---- Supplied information

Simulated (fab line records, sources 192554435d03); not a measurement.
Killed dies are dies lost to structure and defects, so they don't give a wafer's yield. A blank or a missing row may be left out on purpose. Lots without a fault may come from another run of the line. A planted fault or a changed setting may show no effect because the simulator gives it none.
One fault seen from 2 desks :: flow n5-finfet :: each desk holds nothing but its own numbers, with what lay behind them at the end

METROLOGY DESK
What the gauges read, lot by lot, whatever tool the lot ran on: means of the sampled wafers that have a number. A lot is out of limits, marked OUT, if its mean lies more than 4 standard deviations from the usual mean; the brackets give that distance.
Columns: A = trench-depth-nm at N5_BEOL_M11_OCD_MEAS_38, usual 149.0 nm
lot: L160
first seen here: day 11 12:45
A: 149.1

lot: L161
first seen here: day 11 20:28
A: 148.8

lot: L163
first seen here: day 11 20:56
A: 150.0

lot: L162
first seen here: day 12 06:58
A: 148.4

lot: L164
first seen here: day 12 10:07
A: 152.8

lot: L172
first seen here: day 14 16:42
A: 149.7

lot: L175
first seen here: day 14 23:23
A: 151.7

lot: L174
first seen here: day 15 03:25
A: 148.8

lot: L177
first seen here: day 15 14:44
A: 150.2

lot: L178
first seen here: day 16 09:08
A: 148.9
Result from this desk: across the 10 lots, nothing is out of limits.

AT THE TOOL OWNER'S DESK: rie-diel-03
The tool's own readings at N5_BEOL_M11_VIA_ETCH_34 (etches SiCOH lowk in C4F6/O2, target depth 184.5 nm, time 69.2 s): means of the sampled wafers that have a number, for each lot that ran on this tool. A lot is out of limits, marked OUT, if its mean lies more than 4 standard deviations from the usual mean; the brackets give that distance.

--------

Work instruction:
Beginning at the line with "first seen here: day 11 12:45" and stopping after the line with "AT THE TOOL OWNER'S DESK: rie-diel-03", please write out every line of the data above exactly and nothing else.

Answer box:
first seen here: day 11 12:45
A: 149.1

lot: L161
first seen here: day 11 20:28
A: 148.8

lot: L163
first seen here: day 11 20:56
A: 150.0

lot: L162
first seen here: day 12 06:58
A: 148.4

lot: L164
first seen here: day 12 10:07
A: 152.8

lot: L172
first seen here: day 14 16:42
A: 149.7

lot: L175
first seen here: day 14 23:23
A: 151.7

lot: L174
first seen here: day 15 03:25
A: 148.8

lot: L177
first seen here: day 15 14:44
A: 150.2

lot: L178
first seen here: day 16 09:08
A: 148.9
Result from this desk: across the 10 lots, nothing is out of limits.

AT THE TOOL OWNER'S DESK: rie-diel-03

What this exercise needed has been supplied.